From the entries below, transcribe exactly the lines between the line holding "hey what's this sem pic of??" and the line holding "Reviewer: The caption", inclusive; skip all other lines.

- - - - -
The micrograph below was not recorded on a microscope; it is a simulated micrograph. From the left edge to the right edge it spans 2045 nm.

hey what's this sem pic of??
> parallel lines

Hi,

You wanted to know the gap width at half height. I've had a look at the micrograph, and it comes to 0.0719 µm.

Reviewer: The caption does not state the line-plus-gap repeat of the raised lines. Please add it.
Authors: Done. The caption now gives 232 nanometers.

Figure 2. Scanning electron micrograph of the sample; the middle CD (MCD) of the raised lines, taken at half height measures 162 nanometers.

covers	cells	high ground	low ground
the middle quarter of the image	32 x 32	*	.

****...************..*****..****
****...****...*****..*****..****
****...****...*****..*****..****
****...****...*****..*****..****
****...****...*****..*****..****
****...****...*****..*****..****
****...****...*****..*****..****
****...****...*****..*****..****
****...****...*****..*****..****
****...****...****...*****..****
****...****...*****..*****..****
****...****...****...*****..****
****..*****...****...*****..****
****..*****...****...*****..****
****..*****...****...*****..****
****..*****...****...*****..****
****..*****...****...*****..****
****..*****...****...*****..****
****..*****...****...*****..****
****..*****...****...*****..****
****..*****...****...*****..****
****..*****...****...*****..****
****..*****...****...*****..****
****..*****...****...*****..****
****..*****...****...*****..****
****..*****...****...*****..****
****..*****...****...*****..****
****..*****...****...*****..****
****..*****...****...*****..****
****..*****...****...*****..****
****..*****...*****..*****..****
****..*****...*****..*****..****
- - - - -

## WRITTEN ANSWER
hey what's this sem pic of??
> parallel lines

Hi,

You wanted to know the gap width at half height. I've had a look at the micrograph, and it comes to 0.0719 µm.

Reviewer: The caption does not state the line-plus-gap repeat of the raised lines. Please add it.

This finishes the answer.